======== AVAILABLE DATA

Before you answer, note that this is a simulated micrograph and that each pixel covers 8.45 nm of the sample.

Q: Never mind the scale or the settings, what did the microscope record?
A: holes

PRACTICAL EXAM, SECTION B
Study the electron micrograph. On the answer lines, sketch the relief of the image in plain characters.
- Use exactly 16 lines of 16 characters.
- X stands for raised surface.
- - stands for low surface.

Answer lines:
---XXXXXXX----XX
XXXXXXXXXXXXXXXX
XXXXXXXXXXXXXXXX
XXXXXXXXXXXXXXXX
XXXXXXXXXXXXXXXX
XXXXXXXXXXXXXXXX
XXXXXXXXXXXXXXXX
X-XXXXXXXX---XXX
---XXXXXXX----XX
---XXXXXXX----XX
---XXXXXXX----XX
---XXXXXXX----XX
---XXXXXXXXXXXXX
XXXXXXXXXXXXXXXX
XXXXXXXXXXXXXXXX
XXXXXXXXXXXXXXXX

================

EXERCISE
Would you print each line of the material exactly?

TASK SOLUTION
Before you answer, note that this is a simulated micrograph and that each pixel covers 8.45 nm of the sample.

Q: Never mind the scale or the settings, what did the microscope record?
A: holes

PRACTICAL EXAM, SECTION B
Study the electron micrograph. On the answer lines, sketch the relief of the image in plain characters.
- Use exactly 16 lines of 16 characters.
- X stands for raised surface.
- - stands for low surface.

Answer lines:
---XXXXXXX----XX
XXXXXXXXXXXXXXXX
XXXXXXXXXXXXXXXX
XXXXXXXXXXXXXXXX
XXXXXXXXXXXXXXXX
XXXXXXXXXXXXXXXX
XXXXXXXXXXXXXXXX
X-XXXXXXXX---XXX
---XXXXXXX----XX
---XXXXXXX----XX
---XXXXXXX----XX
---XXXXXXX----XX
---XXXXXXXXXXXXX
XXXXXXXXXXXXXXXX
XXXXXXXXXXXXXXXX
XXXXXXXXXXXXXXXX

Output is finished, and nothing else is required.